Activity
Word for word, retype the first line of the records and every following line through the one containing "note on this".

--------

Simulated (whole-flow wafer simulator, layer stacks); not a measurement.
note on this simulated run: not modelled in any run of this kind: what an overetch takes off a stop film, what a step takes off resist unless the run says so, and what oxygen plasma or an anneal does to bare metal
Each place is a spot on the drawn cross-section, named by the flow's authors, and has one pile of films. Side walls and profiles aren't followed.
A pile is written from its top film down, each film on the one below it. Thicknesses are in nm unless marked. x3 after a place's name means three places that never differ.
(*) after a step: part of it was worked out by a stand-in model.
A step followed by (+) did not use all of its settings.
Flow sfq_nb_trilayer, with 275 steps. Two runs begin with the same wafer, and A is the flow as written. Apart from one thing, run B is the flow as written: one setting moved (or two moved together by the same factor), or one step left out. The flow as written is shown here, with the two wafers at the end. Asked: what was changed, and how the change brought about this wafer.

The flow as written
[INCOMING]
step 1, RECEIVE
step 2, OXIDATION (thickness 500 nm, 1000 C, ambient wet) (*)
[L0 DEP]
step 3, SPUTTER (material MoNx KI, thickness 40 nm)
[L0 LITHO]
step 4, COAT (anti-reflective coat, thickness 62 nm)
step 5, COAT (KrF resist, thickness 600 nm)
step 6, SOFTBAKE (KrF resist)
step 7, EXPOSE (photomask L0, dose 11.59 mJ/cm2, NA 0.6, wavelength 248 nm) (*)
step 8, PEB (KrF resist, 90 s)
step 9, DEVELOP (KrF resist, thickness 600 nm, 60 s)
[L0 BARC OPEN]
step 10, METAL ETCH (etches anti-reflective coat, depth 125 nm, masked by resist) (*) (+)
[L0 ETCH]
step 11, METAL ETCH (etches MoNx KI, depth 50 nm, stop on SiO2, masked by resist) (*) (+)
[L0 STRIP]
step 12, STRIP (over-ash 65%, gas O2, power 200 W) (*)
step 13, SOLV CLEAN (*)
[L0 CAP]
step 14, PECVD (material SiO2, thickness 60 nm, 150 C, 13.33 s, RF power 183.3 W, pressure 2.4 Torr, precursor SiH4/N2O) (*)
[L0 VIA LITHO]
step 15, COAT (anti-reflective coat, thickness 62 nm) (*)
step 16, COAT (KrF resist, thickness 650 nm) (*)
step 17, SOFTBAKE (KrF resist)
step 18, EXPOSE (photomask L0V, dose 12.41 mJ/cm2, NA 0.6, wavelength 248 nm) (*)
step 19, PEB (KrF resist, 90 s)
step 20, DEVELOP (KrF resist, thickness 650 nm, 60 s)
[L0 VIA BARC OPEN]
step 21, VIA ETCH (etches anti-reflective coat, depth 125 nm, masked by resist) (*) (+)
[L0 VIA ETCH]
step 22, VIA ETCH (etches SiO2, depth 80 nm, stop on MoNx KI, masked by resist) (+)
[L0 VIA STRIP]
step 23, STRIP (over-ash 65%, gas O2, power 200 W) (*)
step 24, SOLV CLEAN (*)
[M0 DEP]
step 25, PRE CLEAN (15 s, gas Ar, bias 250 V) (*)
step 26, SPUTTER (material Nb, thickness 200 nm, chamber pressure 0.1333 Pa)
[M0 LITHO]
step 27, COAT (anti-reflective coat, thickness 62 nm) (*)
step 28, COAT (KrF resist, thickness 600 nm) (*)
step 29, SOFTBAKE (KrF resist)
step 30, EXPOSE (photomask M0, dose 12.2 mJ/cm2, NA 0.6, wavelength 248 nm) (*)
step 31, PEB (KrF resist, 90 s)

--------

Task result
Simulated (whole-flow wafer simulator, layer stacks); not a measurement.
note on this simulated run: not modelled in any run of this kind: what an overetch takes off a stop film, what a step takes off resist unless the run says so, and what oxygen plasma or an anneal does to bare metal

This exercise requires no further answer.